Segment Start: DATA UNDER STUDY

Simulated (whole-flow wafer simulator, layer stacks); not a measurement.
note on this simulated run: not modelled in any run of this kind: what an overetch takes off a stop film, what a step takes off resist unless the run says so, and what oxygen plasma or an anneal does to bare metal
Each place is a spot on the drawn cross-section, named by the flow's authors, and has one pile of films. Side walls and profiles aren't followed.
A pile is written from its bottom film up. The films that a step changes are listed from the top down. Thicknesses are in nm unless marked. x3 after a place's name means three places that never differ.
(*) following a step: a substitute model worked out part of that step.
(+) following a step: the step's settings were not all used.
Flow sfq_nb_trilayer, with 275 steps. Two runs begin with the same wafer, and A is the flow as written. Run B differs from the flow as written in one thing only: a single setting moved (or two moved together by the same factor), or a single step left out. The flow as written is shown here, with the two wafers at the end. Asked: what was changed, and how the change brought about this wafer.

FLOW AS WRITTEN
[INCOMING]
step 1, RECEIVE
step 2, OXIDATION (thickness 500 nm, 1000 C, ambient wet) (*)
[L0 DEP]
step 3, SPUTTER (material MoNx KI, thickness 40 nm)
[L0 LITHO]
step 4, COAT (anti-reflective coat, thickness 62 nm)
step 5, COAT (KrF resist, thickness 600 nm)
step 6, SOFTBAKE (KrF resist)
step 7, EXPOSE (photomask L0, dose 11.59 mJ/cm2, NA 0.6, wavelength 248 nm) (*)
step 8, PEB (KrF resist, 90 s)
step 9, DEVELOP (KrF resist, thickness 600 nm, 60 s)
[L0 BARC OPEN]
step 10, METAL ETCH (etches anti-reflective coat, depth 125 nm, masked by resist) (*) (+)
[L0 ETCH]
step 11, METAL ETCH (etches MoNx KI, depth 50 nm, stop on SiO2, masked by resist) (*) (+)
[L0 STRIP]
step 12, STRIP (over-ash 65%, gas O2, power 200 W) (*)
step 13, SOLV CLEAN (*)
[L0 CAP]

Segment End: DATA UNDER STUDY

ACTION ITEM — Only the lines from the start of the material through the line containing "Each place is" belong in the answer, each copied exactly.

ANSWER AREA —
Simulated (whole-flow wafer simulator, layer stacks); not a measurement.
note on this simulated run: not modelled in any run of this kind: what an overetch takes off a stop film, what a step takes off resist unless the run says so, and what oxygen plasma or an anneal does to bare metal
Each place is a spot on the drawn cross-section, named by the flow's authors, and has one pile of films. Side walls and profiles aren't followed.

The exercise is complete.